* **SOURCE MATERIAL**
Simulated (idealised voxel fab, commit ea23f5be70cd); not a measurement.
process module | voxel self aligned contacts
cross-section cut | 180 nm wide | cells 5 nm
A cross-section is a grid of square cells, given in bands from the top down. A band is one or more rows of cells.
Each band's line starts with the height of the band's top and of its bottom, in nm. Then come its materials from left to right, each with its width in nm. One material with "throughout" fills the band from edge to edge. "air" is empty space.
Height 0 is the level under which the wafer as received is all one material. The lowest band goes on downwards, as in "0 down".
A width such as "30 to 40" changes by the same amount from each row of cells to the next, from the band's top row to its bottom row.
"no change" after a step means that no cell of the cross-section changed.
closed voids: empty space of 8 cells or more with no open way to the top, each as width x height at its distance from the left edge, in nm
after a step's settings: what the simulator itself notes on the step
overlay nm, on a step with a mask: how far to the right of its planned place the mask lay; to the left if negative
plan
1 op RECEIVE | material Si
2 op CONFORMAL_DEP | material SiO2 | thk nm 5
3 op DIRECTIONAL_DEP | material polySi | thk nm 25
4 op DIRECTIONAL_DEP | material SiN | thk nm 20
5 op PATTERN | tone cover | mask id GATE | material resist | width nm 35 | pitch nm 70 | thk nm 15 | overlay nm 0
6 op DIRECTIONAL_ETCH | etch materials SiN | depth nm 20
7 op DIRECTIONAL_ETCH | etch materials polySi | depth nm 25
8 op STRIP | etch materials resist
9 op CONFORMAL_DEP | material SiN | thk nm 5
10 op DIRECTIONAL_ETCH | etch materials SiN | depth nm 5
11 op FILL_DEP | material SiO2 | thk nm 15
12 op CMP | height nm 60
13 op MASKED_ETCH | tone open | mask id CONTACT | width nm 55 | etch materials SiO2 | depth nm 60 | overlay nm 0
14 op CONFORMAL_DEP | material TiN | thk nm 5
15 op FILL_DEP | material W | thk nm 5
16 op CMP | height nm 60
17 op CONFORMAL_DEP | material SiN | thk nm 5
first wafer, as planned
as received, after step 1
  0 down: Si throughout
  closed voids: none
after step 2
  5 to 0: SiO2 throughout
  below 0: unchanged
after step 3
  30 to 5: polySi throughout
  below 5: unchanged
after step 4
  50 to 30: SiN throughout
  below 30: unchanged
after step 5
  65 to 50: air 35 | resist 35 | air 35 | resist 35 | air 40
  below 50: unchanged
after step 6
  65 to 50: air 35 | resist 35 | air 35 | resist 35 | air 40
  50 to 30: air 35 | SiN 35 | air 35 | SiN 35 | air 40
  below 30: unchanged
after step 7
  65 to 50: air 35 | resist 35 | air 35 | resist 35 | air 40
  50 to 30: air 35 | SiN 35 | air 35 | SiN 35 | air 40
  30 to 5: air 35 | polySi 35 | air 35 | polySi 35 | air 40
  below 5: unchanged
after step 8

* **WORK INSTRUCTION**
Once you find the line with "after a step's" in the entries above, output it and each line after it up to and including the line with "8 op STRIP | etch materials resist", and nothing else.

* **ANSWER SPACE**
after a step's settings: what the simulator itself notes on the step
overlay nm, on a step with a mask: how far to the right of its planned place the mask lay; to the left if negative
plan
1 op RECEIVE | material Si
2 op CONFORMAL_DEP | material SiO2 | thk nm 5
3 op DIRECTIONAL_DEP | material polySi | thk nm 25
4 op DIRECTIONAL_DEP | material SiN | thk nm 20
5 op PATTERN | tone cover | mask id GATE | material resist | width nm 35 | pitch nm 70 | thk nm 15 | overlay nm 0
6 op DIRECTIONAL_ETCH | etch materials SiN | depth nm 20
7 op DIRECTIONAL_ETCH | etch materials polySi | depth nm 25
8 op STRIP | etch materials resist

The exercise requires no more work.